┌─ DATA TO EXAMINE

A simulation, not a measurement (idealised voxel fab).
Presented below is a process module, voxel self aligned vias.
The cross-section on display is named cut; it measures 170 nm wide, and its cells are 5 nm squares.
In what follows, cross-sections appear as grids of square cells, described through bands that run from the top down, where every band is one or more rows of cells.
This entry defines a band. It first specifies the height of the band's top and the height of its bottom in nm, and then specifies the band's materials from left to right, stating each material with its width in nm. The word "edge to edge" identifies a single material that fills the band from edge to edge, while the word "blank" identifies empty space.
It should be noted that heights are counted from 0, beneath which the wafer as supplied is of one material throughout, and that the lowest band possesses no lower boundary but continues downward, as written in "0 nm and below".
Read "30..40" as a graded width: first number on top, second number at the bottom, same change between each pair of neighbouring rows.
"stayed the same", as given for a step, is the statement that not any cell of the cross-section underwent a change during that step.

└─

- [WORK ITEM]:
Could you retype exactly the lines from the first one of the records through the line containing "In what follows, cross-sections", both included, and nothing more?

- [EXERCISE OUTPUT]:
A simulation, not a measurement (idealised voxel fab).
Presented below is a process module, voxel self aligned vias.
The cross-section on display is named cut; it measures 170 nm wide, and its cells are 5 nm squares.
In what follows, cross-sections appear as grids of square cells, described through bands that run from the top down, where every band is one or more rows of cells.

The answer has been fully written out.